> _ACTIVITY_
Type again, exactly, the lines below from the start through the line that includes "Cross-sectional view cut".

> _INFORMATION GIVEN_
------------------------------
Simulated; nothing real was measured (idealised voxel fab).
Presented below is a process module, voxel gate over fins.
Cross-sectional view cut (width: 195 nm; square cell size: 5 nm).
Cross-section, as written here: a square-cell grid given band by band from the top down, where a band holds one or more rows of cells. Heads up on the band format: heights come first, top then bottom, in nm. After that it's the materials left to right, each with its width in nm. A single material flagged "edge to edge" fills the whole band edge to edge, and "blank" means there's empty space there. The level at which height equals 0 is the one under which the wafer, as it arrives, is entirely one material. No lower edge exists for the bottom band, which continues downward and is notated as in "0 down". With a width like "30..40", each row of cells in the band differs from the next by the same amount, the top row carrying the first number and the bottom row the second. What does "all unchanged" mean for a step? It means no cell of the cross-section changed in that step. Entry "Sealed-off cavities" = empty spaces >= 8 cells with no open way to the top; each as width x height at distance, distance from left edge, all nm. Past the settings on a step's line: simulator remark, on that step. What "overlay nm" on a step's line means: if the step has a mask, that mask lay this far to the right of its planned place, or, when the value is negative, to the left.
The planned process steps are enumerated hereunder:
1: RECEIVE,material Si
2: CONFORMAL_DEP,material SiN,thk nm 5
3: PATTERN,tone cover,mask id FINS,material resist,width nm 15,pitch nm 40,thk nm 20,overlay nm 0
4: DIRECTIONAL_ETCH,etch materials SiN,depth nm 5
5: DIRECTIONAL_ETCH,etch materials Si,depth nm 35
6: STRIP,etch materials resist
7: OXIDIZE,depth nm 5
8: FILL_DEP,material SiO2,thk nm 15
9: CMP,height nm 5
------------------------------

> _RESPONSE BOX_
Simulated; nothing real was measured (idealised voxel fab).
Presented below is a process module, voxel gate over fins.
Cross-sectional view cut (width: 195 nm; square cell size: 5 nm).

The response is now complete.